▶ [Assigned task]:
Exactly the lines from the opening of the data through the line containing "R2: thickness taken" should be reproduced, please, with nothing added.

===== Data for analysis

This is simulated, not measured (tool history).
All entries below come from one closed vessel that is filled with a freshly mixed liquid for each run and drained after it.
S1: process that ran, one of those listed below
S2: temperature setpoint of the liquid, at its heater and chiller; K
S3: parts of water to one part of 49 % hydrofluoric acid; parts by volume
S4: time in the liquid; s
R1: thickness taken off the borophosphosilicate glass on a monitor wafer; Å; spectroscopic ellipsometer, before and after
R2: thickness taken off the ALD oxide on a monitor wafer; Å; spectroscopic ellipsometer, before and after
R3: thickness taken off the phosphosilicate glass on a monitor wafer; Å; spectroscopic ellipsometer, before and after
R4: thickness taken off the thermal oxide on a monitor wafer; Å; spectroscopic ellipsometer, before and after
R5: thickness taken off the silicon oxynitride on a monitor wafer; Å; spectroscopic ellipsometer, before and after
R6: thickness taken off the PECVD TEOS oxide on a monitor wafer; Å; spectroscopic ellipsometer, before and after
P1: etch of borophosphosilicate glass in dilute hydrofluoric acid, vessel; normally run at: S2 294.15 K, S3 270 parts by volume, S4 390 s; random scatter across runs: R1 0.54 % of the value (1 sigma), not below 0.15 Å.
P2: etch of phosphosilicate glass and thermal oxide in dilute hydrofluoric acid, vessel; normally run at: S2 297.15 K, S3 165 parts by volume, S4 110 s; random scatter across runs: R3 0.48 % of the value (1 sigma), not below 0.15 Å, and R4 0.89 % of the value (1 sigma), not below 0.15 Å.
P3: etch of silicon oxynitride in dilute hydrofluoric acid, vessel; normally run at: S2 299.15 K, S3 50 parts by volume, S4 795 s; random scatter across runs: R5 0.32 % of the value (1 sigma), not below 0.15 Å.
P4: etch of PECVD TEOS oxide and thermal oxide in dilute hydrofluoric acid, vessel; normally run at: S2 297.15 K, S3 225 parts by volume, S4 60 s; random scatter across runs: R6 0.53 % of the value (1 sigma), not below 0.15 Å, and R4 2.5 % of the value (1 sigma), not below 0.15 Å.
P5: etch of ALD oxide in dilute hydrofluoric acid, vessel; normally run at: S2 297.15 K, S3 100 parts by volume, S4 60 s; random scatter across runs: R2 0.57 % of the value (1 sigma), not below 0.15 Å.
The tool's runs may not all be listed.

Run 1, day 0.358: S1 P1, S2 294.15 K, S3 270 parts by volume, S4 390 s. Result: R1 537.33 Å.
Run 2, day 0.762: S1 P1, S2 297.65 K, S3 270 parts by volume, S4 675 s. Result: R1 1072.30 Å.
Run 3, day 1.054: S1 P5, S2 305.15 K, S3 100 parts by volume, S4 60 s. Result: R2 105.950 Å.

==========

▶ [Written reply]:
This is simulated, not measured (tool history).
All entries below come from one closed vessel that is filled with a freshly mixed liquid for each run and drained after it.
S1: process that ran, one of those listed below
S2: temperature setpoint of the liquid, at its heater and chiller; K
S3: parts of water to one part of 49 % hydrofluoric acid; parts by volume
S4: time in the liquid; s
R1: thickness taken off the borophosphosilicate glass on a monitor wafer; Å; spectroscopic ellipsometer, before and after
R2: thickness taken off the ALD oxide on a monitor wafer; Å; spectroscopic ellipsometer, before and after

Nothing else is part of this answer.